** Opening ENTRIES PROVIDED block **

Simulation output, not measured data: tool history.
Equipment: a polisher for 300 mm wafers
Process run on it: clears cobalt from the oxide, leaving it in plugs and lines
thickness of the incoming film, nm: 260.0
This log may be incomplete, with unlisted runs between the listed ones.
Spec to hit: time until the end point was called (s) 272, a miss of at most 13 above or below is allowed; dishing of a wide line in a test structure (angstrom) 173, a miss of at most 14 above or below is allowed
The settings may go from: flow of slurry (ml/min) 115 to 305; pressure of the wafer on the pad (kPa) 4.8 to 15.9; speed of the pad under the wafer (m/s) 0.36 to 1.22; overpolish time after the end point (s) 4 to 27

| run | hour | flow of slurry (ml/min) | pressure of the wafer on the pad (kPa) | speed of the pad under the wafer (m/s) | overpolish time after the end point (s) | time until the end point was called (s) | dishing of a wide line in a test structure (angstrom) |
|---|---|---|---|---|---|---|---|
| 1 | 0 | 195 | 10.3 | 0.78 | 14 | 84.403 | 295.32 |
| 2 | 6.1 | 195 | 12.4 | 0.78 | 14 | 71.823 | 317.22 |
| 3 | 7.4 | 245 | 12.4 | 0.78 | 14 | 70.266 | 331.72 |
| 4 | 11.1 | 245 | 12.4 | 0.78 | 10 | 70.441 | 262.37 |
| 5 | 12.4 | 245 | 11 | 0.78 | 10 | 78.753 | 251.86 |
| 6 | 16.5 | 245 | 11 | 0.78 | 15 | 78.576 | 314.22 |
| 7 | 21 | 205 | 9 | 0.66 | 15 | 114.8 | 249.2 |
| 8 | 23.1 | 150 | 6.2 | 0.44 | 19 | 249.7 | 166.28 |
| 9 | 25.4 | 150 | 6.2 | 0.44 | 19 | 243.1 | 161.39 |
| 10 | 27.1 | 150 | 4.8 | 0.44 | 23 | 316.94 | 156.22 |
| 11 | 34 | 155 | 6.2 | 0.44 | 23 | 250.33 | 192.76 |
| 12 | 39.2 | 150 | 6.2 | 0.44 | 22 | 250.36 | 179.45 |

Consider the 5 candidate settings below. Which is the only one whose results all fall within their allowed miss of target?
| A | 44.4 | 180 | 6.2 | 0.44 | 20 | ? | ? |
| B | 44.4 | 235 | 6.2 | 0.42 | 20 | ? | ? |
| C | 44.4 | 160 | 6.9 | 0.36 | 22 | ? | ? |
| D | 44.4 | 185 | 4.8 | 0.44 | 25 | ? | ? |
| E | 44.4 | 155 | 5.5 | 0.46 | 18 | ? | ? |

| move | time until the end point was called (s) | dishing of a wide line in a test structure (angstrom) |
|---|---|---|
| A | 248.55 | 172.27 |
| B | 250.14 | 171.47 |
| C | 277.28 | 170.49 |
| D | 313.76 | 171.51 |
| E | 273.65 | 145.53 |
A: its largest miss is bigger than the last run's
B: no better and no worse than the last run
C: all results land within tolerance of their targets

** Closing ENTRIES PROVIDED block **

**ACTIVITY**
Reproduce the lines above, beginning at the line with "248.55 | 172.27 |" and stopping after the line with "B: no better and no worse than the last run", exactly as they are.

**SOLUTION**
| A | 248.55 | 172.27 |
| B | 250.14 | 171.47 |
| C | 277.28 | 170.49 |
| D | 313.76 | 171.51 |
| E | 273.65 | 145.53 |
A: its largest miss is bigger than the last run's
B: no better and no worse than the last run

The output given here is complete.